▶ **WORK ORDER**
Transcribe each entry shown below with no difference from the original.

————————

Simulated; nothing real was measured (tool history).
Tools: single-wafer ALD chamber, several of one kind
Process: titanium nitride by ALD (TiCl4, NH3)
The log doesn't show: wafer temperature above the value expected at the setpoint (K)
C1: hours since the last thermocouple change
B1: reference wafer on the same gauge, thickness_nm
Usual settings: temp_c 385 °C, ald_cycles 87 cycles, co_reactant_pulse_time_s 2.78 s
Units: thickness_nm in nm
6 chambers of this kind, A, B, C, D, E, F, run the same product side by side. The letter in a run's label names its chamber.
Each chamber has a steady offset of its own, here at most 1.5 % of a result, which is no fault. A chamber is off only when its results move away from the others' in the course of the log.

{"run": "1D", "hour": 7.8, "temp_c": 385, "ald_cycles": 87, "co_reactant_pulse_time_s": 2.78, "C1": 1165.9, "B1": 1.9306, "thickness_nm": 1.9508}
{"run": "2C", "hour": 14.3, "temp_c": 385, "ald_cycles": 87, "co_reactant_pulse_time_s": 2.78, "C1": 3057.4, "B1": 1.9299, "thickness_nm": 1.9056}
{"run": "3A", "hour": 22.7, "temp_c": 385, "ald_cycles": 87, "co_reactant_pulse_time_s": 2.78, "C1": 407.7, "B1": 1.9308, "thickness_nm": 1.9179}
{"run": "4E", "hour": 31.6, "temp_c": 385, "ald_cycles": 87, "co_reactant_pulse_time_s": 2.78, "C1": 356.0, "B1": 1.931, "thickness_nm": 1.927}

————————

▶ **ANSWER SPACE**
Simulated; nothing real was measured (tool history).
Tools: single-wafer ALD chamber, several of one kind
Process: titanium nitride by ALD (TiCl4, NH3)
The log doesn't show: wafer temperature above the value expected at the setpoint (K)
C1: hours since the last thermocouple change
B1: reference wafer on the same gauge, thickness_nm
Usual settings: temp_c 385 °C, ald_cycles 87 cycles, co_reactant_pulse_time_s 2.78 s
Units: thickness_nm in nm
6 chambers of this kind, A, B, C, D, E, F, run the same product side by side. The letter in a run's label names its chamber.
Each chamber has a steady offset of its own, here at most 1.5 % of a result, which is no fault. A chamber is off only when its results move away from the others' in the course of the log.

{"run": "1D", "hour": 7.8, "temp_c": 385, "ald_cycles": 87, "co_reactant_pulse_time_s": 2.78, "C1": 1165.9, "B1": 1.9306, "thickness_nm": 1.9508}
{"run": "2C", "hour": 14.3, "temp_c": 385, "ald_cycles": 87, "co_reactant_pulse_time_s": 2.78, "C1": 3057.4, "B1": 1.9299, "thickness_nm": 1.9056}
{"run": "3A", "hour": 22.7, "temp_c": 385, "ald_cycles": 87, "co_reactant_pulse_time_s": 2.78, "C1": 407.7, "B1": 1.9308, "thickness_nm": 1.9179}
{"run": "4E", "hour": 31.6, "temp_c": 385, "ald_cycles": 87, "co_reactant_pulse_time_s": 2.78, "C1": 356.0, "B1": 1.931, "thickness_nm": 1.927}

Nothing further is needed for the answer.